Entries supplied:
+++
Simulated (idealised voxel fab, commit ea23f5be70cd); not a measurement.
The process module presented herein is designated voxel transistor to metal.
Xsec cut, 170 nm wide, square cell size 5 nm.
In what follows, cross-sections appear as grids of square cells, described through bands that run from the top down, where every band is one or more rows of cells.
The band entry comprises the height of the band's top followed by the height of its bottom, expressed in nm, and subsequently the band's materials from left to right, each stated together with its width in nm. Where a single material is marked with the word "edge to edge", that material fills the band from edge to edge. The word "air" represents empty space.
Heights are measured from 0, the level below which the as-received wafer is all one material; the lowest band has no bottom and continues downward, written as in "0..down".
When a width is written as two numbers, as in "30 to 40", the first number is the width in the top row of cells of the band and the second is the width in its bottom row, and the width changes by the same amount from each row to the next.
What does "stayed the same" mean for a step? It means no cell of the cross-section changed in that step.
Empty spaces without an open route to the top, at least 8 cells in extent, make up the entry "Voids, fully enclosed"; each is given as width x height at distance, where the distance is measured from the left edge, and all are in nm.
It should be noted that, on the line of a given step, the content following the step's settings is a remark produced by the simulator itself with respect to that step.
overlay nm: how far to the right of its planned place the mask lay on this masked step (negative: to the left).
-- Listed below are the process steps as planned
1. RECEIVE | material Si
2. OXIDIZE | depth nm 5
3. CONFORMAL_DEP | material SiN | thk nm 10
+++

Work order: Restate word for word the lines above, beginning at the first one and ending at the line that carries "2. OXIDIZE | depth nm 5".

Task answer:
Simulated (idealised voxel fab, commit ea23f5be70cd); not a measurement.
The process module presented herein is designated voxel transistor to metal.
Xsec cut, 170 nm wide, square cell size 5 nm.
In what follows, cross-sections appear as grids of square cells, described through bands that run from the top down, where every band is one or more rows of cells.
The band entry comprises the height of the band's top followed by the height of its bottom, expressed in nm, and subsequently the band's materials from left to right, each stated together with its width in nm. Where a single material is marked with the word "edge to edge", that material fills the band from edge to edge. The word "air" represents empty space.
Heights are measured from 0, the level below which the as-received wafer is all one material; the lowest band has no bottom and continues downward, written as in "0..down".
When a width is written as two numbers, as in "30 to 40", the first number is the width in the top row of cells of the band and the second is the width in its bottom row, and the width changes by the same amount from each row to the next.
What does "stayed the same" mean for a step? It means no cell of the cross-section changed in that step.
Empty spaces without an open route to the top, at least 8 cells in extent, make up the entry "Voids, fully enclosed"; each is given as width x height at distance, where the distance is measured from the left edge, and all are in nm.
It should be noted that, on the line of a given step, the content following the step's settings is a remark produced by the simulator itself with respect to that step.
overlay nm: how far to the right of its planned place the mask lay on this masked step (negative: to the left).
-- Listed below are the process steps as planned
1. RECEIVE | material Si
2. OXIDIZE | depth nm 5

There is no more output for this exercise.